**Assignment:**
Stop after the line with "Notebook, SEM session."; until then, please copy every line of the records word for word from the first.

----- Listed entries -----

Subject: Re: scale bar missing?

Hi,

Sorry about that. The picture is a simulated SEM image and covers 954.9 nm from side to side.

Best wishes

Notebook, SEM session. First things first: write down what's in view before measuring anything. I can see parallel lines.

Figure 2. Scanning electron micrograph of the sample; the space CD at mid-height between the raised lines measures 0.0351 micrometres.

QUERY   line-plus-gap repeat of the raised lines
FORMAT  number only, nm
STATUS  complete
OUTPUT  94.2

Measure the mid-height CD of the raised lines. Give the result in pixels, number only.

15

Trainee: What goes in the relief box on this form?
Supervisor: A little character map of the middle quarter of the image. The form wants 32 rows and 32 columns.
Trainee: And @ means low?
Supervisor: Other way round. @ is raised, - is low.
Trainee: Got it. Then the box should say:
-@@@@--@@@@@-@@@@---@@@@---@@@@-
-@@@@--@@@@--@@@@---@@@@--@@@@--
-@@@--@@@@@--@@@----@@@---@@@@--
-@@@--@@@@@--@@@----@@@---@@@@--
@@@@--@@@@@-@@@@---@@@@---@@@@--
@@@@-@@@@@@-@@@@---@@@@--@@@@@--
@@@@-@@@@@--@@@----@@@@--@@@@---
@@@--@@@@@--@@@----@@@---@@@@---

-----

**Written response:**
Subject: Re: scale bar missing?

Hi,

Sorry about that. The picture is a simulated SEM image and covers 954.9 nm from side to side.

Best wishes

Notebook, SEM session. First things first: write down what's in view before measuring anything. I can see parallel lines.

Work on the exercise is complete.